When you reach the line with "mid-height ECD (equivalent" in the listing below, transcribe it and each line after it up to and including the line with "Lab notebook", exactly and with nothing else.

• _STUDY MATERIAL_
========================

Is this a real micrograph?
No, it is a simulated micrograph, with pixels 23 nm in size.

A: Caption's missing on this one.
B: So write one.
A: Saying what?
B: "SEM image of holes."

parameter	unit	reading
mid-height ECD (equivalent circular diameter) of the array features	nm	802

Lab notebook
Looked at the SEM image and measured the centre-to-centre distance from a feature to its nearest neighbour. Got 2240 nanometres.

========================

• _YOUR RESPONSE_
mid-height ECD (equivalent circular diameter) of the array features	nm	802

Lab notebook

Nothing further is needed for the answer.